Entries provided →
◇ ◇ ◇

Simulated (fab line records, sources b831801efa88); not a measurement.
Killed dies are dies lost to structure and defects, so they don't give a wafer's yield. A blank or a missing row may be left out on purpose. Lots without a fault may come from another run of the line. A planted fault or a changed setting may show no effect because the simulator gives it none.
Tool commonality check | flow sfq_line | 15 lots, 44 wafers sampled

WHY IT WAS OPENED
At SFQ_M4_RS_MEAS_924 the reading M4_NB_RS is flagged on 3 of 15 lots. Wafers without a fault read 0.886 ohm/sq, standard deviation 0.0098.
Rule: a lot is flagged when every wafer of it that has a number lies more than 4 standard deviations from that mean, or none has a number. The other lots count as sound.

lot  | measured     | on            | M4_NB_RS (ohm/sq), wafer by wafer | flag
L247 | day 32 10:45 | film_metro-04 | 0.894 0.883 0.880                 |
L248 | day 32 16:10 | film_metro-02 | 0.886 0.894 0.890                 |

◇ ◇ ◇

Action item → Using the records above, set down exactly the lines from the one with "At SFQ_M4_RS_MEAS_924 the" through the one with "L247 | day 32", inclusive, and nothing more.

Answer box →
At SFQ_M4_RS_MEAS_924 the reading M4_NB_RS is flagged on 3 of 15 lots. Wafers without a fault read 0.886 ohm/sq, standard deviation 0.0098.
Rule: a lot is flagged when every wafer of it that has a number lies more than 4 standard deviations from that mean, or none has a number. The other lots count as sound.

lot  | measured     | on            | M4_NB_RS (ohm/sq), wafer by wafer | flag
L247 | day 32 10:45 | film_metro-04 | 0.894 0.883 0.880                 |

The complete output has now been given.